Assigned task: Below is a listing. Set down exactly the lines from the one containing "The figure presents" through the one containing "On any step", both ends included, and leave out the rest.

Data listing:
[Start of section]

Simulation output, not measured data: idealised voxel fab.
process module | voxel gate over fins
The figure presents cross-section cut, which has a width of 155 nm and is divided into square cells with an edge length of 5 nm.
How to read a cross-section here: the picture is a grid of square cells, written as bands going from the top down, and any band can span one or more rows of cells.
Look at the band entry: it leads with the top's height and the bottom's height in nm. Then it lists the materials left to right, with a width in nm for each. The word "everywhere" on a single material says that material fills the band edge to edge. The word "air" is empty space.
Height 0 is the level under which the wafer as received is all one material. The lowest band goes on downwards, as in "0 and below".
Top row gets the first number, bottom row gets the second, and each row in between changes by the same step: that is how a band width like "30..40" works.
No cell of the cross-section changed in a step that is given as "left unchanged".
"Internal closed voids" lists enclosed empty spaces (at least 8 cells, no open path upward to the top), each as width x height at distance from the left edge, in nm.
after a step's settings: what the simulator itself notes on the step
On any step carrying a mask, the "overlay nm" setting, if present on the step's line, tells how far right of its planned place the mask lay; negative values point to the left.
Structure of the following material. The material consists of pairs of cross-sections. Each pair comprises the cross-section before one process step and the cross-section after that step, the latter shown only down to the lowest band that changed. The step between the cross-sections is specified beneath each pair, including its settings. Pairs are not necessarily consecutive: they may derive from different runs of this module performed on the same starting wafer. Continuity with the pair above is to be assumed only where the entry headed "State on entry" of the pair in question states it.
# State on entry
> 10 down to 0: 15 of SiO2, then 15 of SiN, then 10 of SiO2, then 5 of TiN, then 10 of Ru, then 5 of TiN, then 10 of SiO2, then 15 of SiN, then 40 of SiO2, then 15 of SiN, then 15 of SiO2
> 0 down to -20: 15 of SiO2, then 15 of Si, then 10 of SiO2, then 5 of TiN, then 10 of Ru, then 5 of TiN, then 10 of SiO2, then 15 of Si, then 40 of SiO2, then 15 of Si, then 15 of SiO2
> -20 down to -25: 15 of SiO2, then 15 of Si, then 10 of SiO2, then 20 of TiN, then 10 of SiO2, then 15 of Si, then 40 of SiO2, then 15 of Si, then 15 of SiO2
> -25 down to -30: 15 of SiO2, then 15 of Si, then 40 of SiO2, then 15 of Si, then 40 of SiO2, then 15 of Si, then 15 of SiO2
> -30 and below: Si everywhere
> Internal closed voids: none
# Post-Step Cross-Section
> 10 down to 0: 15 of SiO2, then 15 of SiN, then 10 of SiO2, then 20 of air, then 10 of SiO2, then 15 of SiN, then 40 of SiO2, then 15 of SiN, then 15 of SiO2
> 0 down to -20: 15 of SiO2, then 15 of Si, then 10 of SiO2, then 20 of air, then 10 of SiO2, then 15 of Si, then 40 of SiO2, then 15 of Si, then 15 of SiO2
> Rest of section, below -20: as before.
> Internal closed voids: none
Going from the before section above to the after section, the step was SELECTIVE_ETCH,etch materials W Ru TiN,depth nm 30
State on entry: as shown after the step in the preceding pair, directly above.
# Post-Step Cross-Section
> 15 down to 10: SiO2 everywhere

[End of section]

Solution:
The figure presents cross-section cut, which has a width of 155 nm and is divided into square cells with an edge length of 5 nm.
How to read a cross-section here: the picture is a grid of square cells, written as bands going from the top down, and any band can span one or more rows of cells.
Look at the band entry: it leads with the top's height and the bottom's height in nm. Then it lists the materials left to right, with a width in nm for each. The word "everywhere" on a single material says that material fills the band edge to edge. The word "air" is empty space.
Height 0 is the level under which the wafer as received is all one material. The lowest band goes on downwards, as in "0 and below".
Top row gets the first number, bottom row gets the second, and each row in between changes by the same step: that is how a band width like "30..40" works.
No cell of the cross-section changed in a step that is given as "left unchanged".
"Internal closed voids" lists enclosed empty spaces (at least 8 cells, no open path upward to the top), each as width x height at distance from the left edge, in nm.
after a step's settings: what the simulator itself notes on the step
On any step carrying a mask, the "overlay nm" setting, if present on the step's line, tells how far right of its planned place the mask lay; negative values point to the left.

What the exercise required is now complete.